▶ Study material:
* * * * * * *

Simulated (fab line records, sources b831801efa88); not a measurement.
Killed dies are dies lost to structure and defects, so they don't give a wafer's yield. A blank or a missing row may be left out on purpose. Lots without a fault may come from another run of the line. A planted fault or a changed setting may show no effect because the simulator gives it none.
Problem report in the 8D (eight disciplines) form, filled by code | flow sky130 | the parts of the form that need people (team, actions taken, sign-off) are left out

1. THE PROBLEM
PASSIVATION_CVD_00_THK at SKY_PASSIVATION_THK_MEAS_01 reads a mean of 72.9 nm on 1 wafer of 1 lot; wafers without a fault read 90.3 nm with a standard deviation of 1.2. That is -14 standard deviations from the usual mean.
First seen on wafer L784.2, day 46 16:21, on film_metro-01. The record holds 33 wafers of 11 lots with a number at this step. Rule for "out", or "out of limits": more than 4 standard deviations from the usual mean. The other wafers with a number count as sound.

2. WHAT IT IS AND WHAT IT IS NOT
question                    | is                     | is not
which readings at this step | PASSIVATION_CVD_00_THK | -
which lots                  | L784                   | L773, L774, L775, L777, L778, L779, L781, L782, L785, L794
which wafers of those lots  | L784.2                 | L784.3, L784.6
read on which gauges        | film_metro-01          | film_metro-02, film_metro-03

* * * * * * *

▶ Work task:
Word for word, transcribe the entire listing shown above.

▶ Answer box:
Simulated (fab line records, sources b831801efa88); not a measurement.
Killed dies are dies lost to structure and defects, so they don't give a wafer's yield. A blank or a missing row may be left out on purpose. Lots without a fault may come from another run of the line. A planted fault or a changed setting may show no effect because the simulator gives it none.
Problem report in the 8D (eight disciplines) form, filled by code | flow sky130 | the parts of the form that need people (team, actions taken, sign-off) are left out

1. THE PROBLEM
PASSIVATION_CVD_00_THK at SKY_PASSIVATION_THK_MEAS_01 reads a mean of 72.9 nm on 1 wafer of 1 lot; wafers without a fault read 90.3 nm with a standard deviation of 1.2. That is -14 standard deviations from the usual mean.
First seen on wafer L784.2, day 46 16:21, on film_metro-01. The record holds 33 wafers of 11 lots with a number at this step. Rule for "out", or "out of limits": more than 4 standard deviations from the usual mean. The other wafers with a number count as sound.

2. WHAT IT IS AND WHAT IT IS NOT
question                    | is                     | is not
which readings at this step | PASSIVATION_CVD_00_THK | -
which lots                  | L784                   | L773, L774, L775, L777, L778, L779, L781, L782, L785, L794
which wafers of those lots  | L784.2                 | L784.3, L784.6
read on which gauges        | film_metro-01          | film_metro-02, film_metro-03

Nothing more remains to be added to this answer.